• **Brief**: Please print the whole listing below exactly as it stands.

═══ Provided information ═══

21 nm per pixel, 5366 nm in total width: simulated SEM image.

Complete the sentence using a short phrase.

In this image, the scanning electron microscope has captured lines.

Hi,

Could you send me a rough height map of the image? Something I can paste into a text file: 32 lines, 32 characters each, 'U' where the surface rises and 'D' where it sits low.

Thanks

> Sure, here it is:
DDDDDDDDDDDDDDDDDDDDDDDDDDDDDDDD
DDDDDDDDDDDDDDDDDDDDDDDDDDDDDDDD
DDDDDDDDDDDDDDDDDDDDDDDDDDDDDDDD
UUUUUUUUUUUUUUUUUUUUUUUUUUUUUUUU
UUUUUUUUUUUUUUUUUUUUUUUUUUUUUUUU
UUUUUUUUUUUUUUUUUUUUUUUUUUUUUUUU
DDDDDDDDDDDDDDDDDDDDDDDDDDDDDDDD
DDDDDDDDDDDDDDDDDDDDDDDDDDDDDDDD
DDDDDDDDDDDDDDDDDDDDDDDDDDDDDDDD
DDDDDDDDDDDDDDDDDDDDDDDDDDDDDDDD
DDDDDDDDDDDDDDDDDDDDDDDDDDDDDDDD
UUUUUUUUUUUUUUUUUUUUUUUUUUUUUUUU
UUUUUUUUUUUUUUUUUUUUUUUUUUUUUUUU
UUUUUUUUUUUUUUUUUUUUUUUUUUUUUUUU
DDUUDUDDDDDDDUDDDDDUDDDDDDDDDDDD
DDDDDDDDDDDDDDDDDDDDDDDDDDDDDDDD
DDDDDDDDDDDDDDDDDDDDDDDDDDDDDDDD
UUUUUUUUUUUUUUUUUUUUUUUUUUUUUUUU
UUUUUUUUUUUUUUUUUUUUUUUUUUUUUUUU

═══

• **Result**:
21 nm per pixel, 5366 nm in total width: simulated SEM image.

Complete the sentence using a short phrase.

In this image, the scanning electron microscope has captured lines.

Hi,

Could you send me a rough height map of the image? Something I can paste into a text file: 32 lines, 32 characters each, 'U' where the surface rises and 'D' where it sits low.

Thanks

> Sure, here it is:
DDDDDDDDDDDDDDDDDDDDDDDDDDDDDDDD
DDDDDDDDDDDDDDDDDDDDDDDDDDDDDDDD
DDDDDDDDDDDDDDDDDDDDDDDDDDDDDDDD
UUUUUUUUUUUUUUUUUUUUUUUUUUUUUUUU
UUUUUUUUUUUUUUUUUUUUUUUUUUUUUUUU
UUUUUUUUUUUUUUUUUUUUUUUUUUUUUUUU
DDDDDDDDDDDDDDDDDDDDDDDDDDDDDDDD
DDDDDDDDDDDDDDDDDDDDDDDDDDDDDDDD
DDDDDDDDDDDDDDDDDDDDDDDDDDDDDDDD
DDDDDDDDDDDDDDDDDDDDDDDDDDDDDDDD
DDDDDDDDDDDDDDDDDDDDDDDDDDDDDDDD
UUUUUUUUUUUUUUUUUUUUUUUUUUUUUUUU
UUUUUUUUUUUUUUUUUUUUUUUUUUUUUUUU
UUUUUUUUUUUUUUUUUUUUUUUUUUUUUUUU
DDUUDUDDDDDDDUDDDDDUDDDDDDDDDDDD
DDDDDDDDDDDDDDDDDDDDDDDDDDDDDDDD
DDDDDDDDDDDDDDDDDDDDDDDDDDDDDDDD
UUUUUUUUUUUUUUUUUUUUUUUUUUUUUUUU
UUUUUUUUUUUUUUUUUUUUUUUUUUUUUUUU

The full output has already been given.